....

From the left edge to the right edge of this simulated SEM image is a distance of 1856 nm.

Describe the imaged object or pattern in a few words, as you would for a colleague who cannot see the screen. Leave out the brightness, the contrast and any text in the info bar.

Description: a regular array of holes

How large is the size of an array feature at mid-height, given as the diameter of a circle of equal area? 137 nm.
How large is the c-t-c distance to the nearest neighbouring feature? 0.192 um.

....

Return exactly, and only, the lines from the start of the listing through the line with "How large is the size".

From the left edge to the right edge of this simulated SEM image is a distance of 1856 nm.

Describe the imaged object or pattern in a few words, as you would for a colleague who cannot see the screen. Leave out the brightness, the contrast and any text in the info bar.

Description: a regular array of holes

How large is the size of an array feature at mid-height, given as the diameter of a circle of equal area? 137 nm.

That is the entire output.